○ ○ ○ ○ ○ ○ ○
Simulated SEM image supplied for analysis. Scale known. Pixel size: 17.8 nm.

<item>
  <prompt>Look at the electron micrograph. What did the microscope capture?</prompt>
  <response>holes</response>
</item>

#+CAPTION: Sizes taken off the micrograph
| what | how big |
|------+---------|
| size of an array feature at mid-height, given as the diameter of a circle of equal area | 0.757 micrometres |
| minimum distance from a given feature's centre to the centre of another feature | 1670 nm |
○ ○ ○ ○ ○ ○ ○

_WORK REQUEST_
Print out all the entries above exactly.

_EXERCISE OUTPUT_
Simulated SEM image supplied for analysis. Scale known. Pixel size: 17.8 nm.

<item>
  <prompt>Look at the electron micrograph. What did the microscope capture?</prompt>
  <response>holes</response>
</item>

#+CAPTION: Sizes taken off the micrograph
| what | how big |
|------+---------|
| size of an array feature at mid-height, given as the diameter of a circle of equal area | 0.757 micrometres |
| minimum distance from a given feature's centre to the centre of another feature | 1670 nm |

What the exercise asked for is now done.